**WORK REQUEST**
Copy exactly the lines of the material below, starting with the first and including the line that holds "WHAT THE GAUGES READ, wafer by wafer".

•••

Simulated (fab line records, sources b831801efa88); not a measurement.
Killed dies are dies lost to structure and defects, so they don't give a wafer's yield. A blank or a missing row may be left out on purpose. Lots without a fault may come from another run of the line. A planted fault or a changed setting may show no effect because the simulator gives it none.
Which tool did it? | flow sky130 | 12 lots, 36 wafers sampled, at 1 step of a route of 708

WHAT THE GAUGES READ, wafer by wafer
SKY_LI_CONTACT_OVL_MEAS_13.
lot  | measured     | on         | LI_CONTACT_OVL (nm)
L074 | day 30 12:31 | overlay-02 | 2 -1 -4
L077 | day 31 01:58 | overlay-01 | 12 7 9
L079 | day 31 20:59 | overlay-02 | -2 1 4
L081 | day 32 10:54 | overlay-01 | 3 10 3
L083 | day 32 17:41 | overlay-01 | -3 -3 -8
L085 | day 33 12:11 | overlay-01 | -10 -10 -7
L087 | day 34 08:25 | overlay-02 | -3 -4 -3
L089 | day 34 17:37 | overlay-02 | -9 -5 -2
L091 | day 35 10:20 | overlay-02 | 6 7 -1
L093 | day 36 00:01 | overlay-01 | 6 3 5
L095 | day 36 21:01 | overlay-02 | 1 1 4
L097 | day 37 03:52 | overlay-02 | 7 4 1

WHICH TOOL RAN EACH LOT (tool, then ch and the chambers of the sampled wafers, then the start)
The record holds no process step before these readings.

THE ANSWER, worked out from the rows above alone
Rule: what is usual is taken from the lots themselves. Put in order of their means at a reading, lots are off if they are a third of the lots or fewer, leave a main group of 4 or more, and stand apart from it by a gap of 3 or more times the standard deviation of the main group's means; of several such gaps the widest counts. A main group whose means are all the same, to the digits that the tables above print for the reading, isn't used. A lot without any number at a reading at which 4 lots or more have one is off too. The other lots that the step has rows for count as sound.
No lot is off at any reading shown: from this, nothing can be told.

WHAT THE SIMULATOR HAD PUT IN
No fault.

•••

**WORKED SOLUTION**
Simulated (fab line records, sources b831801efa88); not a measurement.
Killed dies are dies lost to structure and defects, so they don't give a wafer's yield. A blank or a missing row may be left out on purpose. Lots without a fault may come from another run of the line. A planted fault or a changed setting may show no effect because the simulator gives it none.
Which tool did it? | flow sky130 | 12 lots, 36 wafers sampled, at 1 step of a route of 708

WHAT THE GAUGES READ, wafer by wafer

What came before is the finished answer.